====== Excerpted data ======
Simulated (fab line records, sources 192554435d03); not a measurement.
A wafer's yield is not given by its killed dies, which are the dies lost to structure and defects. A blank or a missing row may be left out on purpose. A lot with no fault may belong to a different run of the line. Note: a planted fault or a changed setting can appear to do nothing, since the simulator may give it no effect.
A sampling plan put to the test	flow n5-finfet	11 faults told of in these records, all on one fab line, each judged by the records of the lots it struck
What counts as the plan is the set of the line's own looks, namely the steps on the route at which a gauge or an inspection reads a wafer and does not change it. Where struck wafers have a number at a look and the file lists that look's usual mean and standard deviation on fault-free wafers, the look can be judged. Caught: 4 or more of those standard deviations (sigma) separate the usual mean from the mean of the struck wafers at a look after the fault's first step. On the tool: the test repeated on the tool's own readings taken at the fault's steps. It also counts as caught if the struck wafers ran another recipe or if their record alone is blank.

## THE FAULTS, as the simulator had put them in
======

### Work task:
Using the data above, transcribe the lines that run from the line with "A sampling plan" to the line with "What counts as", both ends kept, and output nothing else.

### Exercise solution:
A sampling plan put to the test	flow n5-finfet	11 faults told of in these records, all on one fab line, each judged by the records of the lots it struck
What counts as the plan is the set of the line's own looks, namely the steps on the route at which a gauge or an inspection reads a wafer and does not change it. Where struck wafers have a number at a look and the file lists that look's usual mean and standard deviation on fault-free wafers, the look can be judged. Caught: 4 or more of those standard deviations (sigma) separate the usual mean from the mean of the struck wafers at a look after the fault's first step. On the tool: the test repeated on the tool's own readings taken at the fault's steps. It also counts as caught if the struck wafers ran another recipe or if their record alone is blank.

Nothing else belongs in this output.